[INFORMATION PROVIDED Boundary: Start]
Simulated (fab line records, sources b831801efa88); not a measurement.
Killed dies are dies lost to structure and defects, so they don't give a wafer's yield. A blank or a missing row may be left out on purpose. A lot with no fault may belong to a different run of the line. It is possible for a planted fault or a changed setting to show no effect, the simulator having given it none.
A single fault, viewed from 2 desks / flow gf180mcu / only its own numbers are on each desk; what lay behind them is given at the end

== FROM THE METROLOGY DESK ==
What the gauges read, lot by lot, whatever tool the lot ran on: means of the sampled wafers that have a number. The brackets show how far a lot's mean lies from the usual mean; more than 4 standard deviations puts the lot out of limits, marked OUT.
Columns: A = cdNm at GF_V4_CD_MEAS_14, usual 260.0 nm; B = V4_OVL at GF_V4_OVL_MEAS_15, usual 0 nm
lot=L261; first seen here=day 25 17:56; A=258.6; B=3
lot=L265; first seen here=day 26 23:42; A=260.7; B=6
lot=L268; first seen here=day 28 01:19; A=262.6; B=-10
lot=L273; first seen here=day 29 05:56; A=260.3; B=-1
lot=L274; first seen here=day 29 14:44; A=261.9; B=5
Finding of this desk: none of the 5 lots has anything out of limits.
[INFORMATION PROVIDED Boundary: End]

Lines from the start of the records through the one containing "lot=L274; first seen" are what should be retyped, exactly and in full, both ends included.

Simulated (fab line records, sources b831801efa88); not a measurement.
Killed dies are dies lost to structure and defects, so they don't give a wafer's yield. A blank or a missing row may be left out on purpose. A lot with no fault may belong to a different run of the line. It is possible for a planted fault or a changed setting to show no effect, the simulator having given it none.
A single fault, viewed from 2 desks / flow gf180mcu / only its own numbers are on each desk; what lay behind them is given at the end

== FROM THE METROLOGY DESK ==
What the gauges read, lot by lot, whatever tool the lot ran on: means of the sampled wafers that have a number. The brackets show how far a lot's mean lies from the usual mean; more than 4 standard deviations puts the lot out of limits, marked OUT.
Columns: A = cdNm at GF_V4_CD_MEAS_14, usual 260.0 nm; B = V4_OVL at GF_V4_OVL_MEAS_15, usual 0 nm
lot=L261; first seen here=day 25 17:56; A=258.6; B=3
lot=L265; first seen here=day 26 23:42; A=260.7; B=6
lot=L268; first seen here=day 28 01:19; A=262.6; B=-10
lot=L273; first seen here=day 29 05:56; A=260.3; B=-1
lot=L274; first seen here=day 29 14:44; A=261.9; B=5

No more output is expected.